WORK INSTRUCTION:
Return all the entries. Match them word for word.

━━━ GIVEN DATA
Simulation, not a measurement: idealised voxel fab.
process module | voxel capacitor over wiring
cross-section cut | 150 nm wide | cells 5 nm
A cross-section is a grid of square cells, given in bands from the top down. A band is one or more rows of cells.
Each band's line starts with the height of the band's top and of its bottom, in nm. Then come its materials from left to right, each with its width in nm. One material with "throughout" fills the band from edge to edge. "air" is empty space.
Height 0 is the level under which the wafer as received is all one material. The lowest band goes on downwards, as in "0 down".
━━━━━━

EXERCISE RESULT:
Simulation, not a measurement: idealised voxel fab.
process module | voxel capacitor over wiring
cross-section cut | 150 nm wide | cells 5 nm
A cross-section is a grid of square cells, given in bands from the top down. A band is one or more rows of cells.
Each band's line starts with the height of the band's top and of its bottom, in nm. Then come its materials from left to right, each with its width in nm. One material with "throughout" fills the band from edge to edge. "air" is empty space.
Height 0 is the level under which the wafer as received is all one material. The lowest band goes on downwards, as in "0 down".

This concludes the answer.